- Extracted information -
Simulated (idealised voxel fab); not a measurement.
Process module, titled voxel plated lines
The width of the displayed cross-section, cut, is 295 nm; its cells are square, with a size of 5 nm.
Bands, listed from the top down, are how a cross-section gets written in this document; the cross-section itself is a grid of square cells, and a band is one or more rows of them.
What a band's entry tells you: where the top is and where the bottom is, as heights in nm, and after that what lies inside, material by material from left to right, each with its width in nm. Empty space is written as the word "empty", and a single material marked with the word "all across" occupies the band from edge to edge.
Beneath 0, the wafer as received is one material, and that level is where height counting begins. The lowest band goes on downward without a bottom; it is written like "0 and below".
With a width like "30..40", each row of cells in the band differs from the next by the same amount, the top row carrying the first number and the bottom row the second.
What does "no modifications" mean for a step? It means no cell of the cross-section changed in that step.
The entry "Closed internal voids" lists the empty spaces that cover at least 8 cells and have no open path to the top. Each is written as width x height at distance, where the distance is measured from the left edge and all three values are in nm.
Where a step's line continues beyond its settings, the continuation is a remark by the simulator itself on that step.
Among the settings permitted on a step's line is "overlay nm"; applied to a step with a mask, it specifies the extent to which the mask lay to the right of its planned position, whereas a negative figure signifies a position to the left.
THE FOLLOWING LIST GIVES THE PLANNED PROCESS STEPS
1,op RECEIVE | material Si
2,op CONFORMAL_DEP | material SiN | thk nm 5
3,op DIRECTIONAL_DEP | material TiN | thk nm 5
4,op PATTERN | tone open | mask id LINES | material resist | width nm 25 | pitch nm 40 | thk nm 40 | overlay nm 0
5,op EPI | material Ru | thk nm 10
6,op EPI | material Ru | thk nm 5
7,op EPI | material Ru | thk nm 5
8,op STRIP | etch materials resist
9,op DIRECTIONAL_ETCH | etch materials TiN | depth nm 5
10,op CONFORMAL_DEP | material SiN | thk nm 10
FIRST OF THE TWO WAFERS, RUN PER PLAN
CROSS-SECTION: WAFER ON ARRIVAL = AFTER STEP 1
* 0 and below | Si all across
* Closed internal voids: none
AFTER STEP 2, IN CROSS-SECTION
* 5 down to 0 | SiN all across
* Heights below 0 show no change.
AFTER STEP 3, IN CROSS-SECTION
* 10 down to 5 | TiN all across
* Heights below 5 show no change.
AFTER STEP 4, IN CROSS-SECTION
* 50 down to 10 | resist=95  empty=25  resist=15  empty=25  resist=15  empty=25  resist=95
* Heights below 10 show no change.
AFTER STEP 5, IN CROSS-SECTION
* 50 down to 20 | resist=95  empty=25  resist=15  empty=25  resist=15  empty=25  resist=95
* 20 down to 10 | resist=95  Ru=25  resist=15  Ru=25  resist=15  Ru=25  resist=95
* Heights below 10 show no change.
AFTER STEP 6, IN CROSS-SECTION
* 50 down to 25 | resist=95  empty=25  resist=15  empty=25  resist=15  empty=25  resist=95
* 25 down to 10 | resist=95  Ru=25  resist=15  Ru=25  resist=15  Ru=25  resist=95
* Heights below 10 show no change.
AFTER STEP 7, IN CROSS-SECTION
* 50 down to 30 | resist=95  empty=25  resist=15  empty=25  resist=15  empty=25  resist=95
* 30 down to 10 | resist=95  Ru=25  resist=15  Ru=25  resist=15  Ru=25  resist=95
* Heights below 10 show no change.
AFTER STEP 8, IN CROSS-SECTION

- Activity -
Reproduce word for word only the first line of the listing above and each line after it through the line with "Where a step's".

- Solution -
Simulated (idealised voxel fab); not a measurement.
Process module, titled voxel plated lines
The width of the displayed cross-section, cut, is 295 nm; its cells are square, with a size of 5 nm.
Bands, listed from the top down, are how a cross-section gets written in this document; the cross-section itself is a grid of square cells, and a band is one or more rows of them.
What a band's entry tells you: where the top is and where the bottom is, as heights in nm, and after that what lies inside, material by material from left to right, each with its width in nm. Empty space is written as the word "empty", and a single material marked with the word "all across" occupies the band from edge to edge.
Beneath 0, the wafer as received is one material, and that level is where height counting begins. The lowest band goes on downward without a bottom; it is written like "0 and below".
With a width like "30..40", each row of cells in the band differs from the next by the same amount, the top row carrying the first number and the bottom row the second.
What does "no modifications" mean for a step? It means no cell of the cross-section changed in that step.
The entry "Closed internal voids" lists the empty spaces that cover at least 8 cells and have no open path to the top. Each is written as width x height at distance, where the distance is measured from the left edge and all three values are in nm.
Where a step's line continues beyond its settings, the continuation is a remark by the simulator itself on that step.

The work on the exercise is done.